Beginning with the first line of the data below, reproduce every line unchanged, ending with the line that holds "- SKY_NWELL_RTA_28: time 30 s".

── GIVEN DATA

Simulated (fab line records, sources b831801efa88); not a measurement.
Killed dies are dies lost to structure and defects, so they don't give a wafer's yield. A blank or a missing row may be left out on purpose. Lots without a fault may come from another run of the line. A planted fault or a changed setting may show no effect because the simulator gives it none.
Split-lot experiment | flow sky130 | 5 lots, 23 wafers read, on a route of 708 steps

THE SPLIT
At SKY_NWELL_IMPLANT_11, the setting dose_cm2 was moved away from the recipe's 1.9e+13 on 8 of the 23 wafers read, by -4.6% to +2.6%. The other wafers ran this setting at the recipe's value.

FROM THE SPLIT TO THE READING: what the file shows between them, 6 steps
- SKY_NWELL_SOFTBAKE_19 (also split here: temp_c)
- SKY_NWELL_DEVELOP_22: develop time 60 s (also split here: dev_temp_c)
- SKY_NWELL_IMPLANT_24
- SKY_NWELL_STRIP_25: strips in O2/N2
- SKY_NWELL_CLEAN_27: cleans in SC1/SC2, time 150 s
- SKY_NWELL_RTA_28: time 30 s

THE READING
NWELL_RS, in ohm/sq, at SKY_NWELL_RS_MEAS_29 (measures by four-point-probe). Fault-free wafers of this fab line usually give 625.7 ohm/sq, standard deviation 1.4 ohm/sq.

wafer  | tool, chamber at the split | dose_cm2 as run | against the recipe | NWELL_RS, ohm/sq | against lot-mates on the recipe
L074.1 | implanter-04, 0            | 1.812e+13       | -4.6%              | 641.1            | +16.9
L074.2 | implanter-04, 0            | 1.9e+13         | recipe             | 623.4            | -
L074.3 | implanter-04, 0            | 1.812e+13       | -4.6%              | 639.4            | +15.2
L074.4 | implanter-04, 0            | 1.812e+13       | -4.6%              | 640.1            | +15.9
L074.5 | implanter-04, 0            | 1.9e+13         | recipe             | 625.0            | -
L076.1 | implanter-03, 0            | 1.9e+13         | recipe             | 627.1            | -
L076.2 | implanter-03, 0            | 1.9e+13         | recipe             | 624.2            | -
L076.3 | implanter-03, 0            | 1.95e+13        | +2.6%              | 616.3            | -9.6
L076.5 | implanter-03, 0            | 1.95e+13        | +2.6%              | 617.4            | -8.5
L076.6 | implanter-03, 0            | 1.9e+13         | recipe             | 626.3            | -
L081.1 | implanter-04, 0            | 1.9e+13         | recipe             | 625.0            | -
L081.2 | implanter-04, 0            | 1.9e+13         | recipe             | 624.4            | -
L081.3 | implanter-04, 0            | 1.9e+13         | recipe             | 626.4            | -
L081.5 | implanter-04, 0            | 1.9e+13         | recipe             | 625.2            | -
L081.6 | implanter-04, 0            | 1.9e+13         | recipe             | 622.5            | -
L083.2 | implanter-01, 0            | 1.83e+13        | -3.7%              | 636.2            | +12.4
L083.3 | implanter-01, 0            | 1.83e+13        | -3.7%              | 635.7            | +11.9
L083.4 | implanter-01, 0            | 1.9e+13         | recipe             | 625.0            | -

────

RESPONSE BOX
Simulated (fab line records, sources b831801efa88); not a measurement.
Killed dies are dies lost to structure and defects, so they don't give a wafer's yield. A blank or a missing row may be left out on purpose. Lots without a fault may come from another run of the line. A planted fault or a changed setting may show no effect because the simulator gives it none.
Split-lot experiment | flow sky130 | 5 lots, 23 wafers read, on a route of 708 steps

THE SPLIT
At SKY_NWELL_IMPLANT_11, the setting dose_cm2 was moved away from the recipe's 1.9e+13 on 8 of the 23 wafers read, by -4.6% to +2.6%. The other wafers ran this setting at the recipe's value.

FROM THE SPLIT TO THE READING: what the file shows between them, 6 steps
- SKY_NWELL_SOFTBAKE_19 (also split here: temp_c)
- SKY_NWELL_DEVELOP_22: develop time 60 s (also split here: dev_temp_c)
- SKY_NWELL_IMPLANT_24
- SKY_NWELL_STRIP_25: strips in O2/N2
- SKY_NWELL_CLEAN_27: cleans in SC1/SC2, time 150 s
- SKY_NWELL_RTA_28: time 30 s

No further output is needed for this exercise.